WORK TASK: Retype the records below from their first line through the line containing "[FIELD ISO]", and include nothing else.

SUPPLIED INFORMATION:
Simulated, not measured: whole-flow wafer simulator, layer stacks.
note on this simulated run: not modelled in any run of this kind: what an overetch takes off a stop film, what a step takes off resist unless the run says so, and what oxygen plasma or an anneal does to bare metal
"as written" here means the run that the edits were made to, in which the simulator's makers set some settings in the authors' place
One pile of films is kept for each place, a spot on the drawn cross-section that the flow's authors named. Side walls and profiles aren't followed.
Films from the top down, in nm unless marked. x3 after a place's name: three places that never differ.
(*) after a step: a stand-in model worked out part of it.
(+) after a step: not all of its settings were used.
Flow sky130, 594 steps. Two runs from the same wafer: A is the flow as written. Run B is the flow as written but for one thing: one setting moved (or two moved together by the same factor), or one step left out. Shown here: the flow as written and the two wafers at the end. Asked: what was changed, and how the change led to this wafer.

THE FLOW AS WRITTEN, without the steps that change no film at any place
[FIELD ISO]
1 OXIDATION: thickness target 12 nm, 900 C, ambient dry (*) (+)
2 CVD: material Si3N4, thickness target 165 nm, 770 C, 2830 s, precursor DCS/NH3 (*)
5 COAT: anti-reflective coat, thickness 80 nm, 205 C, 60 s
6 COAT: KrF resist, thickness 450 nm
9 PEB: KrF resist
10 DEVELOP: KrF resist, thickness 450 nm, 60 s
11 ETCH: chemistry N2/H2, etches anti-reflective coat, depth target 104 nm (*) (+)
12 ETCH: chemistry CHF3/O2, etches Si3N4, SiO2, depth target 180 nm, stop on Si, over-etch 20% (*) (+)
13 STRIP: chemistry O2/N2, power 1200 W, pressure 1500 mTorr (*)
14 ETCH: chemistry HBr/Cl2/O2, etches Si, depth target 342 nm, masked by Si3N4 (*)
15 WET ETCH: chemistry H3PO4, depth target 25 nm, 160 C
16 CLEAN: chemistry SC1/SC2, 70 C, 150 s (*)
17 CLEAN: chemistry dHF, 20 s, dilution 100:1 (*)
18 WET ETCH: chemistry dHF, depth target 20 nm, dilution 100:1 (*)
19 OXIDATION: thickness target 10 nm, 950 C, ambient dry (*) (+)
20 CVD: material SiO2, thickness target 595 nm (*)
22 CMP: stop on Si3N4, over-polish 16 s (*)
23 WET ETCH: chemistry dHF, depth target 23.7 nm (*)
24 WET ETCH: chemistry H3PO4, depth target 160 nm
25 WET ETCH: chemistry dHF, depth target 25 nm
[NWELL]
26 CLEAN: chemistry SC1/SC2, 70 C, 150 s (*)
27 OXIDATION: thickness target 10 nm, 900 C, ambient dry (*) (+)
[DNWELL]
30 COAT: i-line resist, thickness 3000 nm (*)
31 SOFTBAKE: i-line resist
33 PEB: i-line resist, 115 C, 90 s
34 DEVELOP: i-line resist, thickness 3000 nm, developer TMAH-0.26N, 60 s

TASK SOLUTION:
Simulated, not measured: whole-flow wafer simulator, layer stacks.
note on this simulated run: not modelled in any run of this kind: what an overetch takes off a stop film, what a step takes off resist unless the run says so, and what oxygen plasma or an anneal does to bare metal
"as written" here means the run that the edits were made to, in which the simulator's makers set some settings in the authors' place
One pile of films is kept for each place, a spot on the drawn cross-section that the flow's authors named. Side walls and profiles aren't followed.
Films from the top down, in nm unless marked. x3 after a place's name: three places that never differ.
(*) after a step: a stand-in model worked out part of it.
(+) after a step: not all of its settings were used.
Flow sky130, 594 steps. Two runs from the same wafer: A is the flow as written. Run B is the flow as written but for one thing: one setting moved (or two moved together by the same factor), or one step left out. Shown here: the flow as written and the two wafers at the end. Asked: what was changed, and how the change led to this wafer.

THE FLOW AS WRITTEN, without the steps that change no film at any place
[FIELD ISO]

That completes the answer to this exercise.